◆ **EXERCISE**
Nothing but the lines below between the line holding "Run 4, day 3.229: usual" and the line holding "Run 6, day 6.079: usual", inclusive, should appear in the answer, each set down exactly.

***** SOURCE MATERIAL *****

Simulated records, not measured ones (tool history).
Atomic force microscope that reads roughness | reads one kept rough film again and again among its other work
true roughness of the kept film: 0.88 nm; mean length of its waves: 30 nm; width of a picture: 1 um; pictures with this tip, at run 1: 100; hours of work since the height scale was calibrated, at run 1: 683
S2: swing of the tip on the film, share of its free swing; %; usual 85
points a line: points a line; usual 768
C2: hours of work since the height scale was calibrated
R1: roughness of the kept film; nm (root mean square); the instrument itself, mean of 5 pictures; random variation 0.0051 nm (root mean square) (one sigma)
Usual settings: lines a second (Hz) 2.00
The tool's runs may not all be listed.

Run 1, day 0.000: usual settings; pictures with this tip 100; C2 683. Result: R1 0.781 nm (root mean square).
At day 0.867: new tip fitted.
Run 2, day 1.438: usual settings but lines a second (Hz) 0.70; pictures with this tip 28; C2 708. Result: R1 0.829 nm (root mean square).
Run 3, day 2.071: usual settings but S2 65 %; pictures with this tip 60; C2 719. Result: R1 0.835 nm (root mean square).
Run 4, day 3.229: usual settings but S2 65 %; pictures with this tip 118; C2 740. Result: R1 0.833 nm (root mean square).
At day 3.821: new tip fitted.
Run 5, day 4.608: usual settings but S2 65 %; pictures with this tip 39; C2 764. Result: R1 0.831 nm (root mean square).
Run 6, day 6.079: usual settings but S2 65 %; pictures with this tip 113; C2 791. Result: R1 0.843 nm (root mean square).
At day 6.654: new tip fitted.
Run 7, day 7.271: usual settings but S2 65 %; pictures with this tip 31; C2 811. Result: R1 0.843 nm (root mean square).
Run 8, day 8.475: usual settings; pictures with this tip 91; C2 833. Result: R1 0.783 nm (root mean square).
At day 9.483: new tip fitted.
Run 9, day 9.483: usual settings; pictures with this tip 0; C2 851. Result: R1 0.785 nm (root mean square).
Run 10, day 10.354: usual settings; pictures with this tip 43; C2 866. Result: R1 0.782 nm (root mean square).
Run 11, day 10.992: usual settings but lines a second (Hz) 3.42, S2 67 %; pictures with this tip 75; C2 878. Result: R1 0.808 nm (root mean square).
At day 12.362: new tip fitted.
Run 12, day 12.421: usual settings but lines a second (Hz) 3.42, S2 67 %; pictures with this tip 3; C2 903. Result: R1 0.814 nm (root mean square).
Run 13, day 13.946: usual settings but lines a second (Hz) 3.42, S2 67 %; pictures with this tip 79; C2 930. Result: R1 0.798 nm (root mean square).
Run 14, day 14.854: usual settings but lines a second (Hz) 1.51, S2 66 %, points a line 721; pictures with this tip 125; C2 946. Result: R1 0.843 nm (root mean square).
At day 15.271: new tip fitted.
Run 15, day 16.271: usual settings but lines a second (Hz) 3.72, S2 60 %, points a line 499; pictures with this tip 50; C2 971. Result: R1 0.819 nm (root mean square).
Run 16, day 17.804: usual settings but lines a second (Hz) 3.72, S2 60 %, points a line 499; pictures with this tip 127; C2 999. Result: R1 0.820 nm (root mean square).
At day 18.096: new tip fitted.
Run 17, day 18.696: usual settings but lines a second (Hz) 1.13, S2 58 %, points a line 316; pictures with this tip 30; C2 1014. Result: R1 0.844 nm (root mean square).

*****

◆ **YOUR SOLUTION**
Run 4, day 3.229: usual settings but S2 65 %; pictures with this tip 118; C2 740. Result: R1 0.833 nm (root mean square).
At day 3.821: new tip fitted.
Run 5, day 4.608: usual settings but S2 65 %; pictures with this tip 39; C2 764. Result: R1 0.831 nm (root mean square).
Run 6, day 6.079: usual settings but S2 65 %; pictures with this tip 113; C2 791. Result: R1 0.843 nm (root mean square).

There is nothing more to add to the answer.